**Input data**
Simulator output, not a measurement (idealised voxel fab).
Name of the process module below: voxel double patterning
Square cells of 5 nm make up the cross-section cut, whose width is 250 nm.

**Requirement**
Hand back the whole listing, exactly as it is.

**Task solution**
Simulator output, not a measurement (idealised voxel fab).
Name of the process module below: voxel double patterning
Square cells of 5 nm make up the cross-section cut, whose width is 250 nm.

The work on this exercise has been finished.